■ **Work instruction**
Look through the data below for the line with "147.77 | 721.00 |" and the line with "R1: 144.69 s", then output those two and all lines in between, exactly as written.

■ **Information shown**
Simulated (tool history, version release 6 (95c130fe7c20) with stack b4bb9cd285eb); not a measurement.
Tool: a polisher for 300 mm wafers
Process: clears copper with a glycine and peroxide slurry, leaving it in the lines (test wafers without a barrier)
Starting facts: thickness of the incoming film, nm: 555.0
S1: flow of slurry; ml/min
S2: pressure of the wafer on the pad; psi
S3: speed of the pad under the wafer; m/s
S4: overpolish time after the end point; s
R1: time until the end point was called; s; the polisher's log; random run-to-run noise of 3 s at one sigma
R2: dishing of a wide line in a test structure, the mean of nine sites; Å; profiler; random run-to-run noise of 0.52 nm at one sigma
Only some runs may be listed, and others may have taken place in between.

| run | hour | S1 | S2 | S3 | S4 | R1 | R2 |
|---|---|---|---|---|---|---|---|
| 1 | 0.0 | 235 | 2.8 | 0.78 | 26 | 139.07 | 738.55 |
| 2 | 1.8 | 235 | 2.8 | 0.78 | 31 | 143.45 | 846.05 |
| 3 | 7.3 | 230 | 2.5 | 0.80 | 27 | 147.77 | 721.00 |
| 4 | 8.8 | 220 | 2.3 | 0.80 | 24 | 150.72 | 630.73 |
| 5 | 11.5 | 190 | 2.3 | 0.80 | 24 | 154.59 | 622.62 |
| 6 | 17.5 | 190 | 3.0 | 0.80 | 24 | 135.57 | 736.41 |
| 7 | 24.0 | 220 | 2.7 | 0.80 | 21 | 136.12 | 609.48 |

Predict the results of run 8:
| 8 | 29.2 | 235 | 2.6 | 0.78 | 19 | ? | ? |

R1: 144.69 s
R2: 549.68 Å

■ **Expected answer**
| 3 | 7.3 | 230 | 2.5 | 0.80 | 27 | 147.77 | 721.00 |
| 4 | 8.8 | 220 | 2.3 | 0.80 | 24 | 150.72 | 630.73 |
| 5 | 11.5 | 190 | 2.3 | 0.80 | 24 | 154.59 | 622.62 |
| 6 | 17.5 | 190 | 3.0 | 0.80 | 24 | 135.57 | 736.41 |
| 7 | 24.0 | 220 | 2.7 | 0.80 | 21 | 136.12 | 609.48 |

Predict the results of run 8:
| 8 | 29.2 | 235 | 2.6 | 0.78 | 19 | ? | ? |

R1: 144.69 s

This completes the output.